* **Work order**:
Transcribe the entries that follow, word for word.

* **Extracted material**:
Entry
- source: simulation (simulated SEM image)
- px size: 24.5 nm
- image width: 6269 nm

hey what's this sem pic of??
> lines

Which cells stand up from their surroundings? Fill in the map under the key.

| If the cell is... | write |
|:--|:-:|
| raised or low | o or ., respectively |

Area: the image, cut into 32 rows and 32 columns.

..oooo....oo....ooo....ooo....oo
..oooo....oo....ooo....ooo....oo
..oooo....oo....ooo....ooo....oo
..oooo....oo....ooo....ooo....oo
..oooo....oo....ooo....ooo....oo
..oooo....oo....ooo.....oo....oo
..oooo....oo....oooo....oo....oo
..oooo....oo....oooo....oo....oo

* **Exercise answer**:
Entry
- source: simulation (simulated SEM image)
- px size: 24.5 nm
- image width: 6269 nm

hey what's this sem pic of??
> lines

Which cells stand up from their surroundings? Fill in the map under the key.

| If the cell is... | write |
|:--|:-:|
| raised or low | o or ., respectively |

Area: the image, cut into 32 rows and 32 columns.

..oooo....oo....ooo....ooo....oo
..oooo....oo....ooo....ooo....oo
..oooo....oo....ooo....ooo....oo
..oooo....oo....ooo....ooo....oo
..oooo....oo....ooo....ooo....oo
..oooo....oo....ooo.....oo....oo
..oooo....oo....oooo....oo....oo
..oooo....oo....oooo....oo....oo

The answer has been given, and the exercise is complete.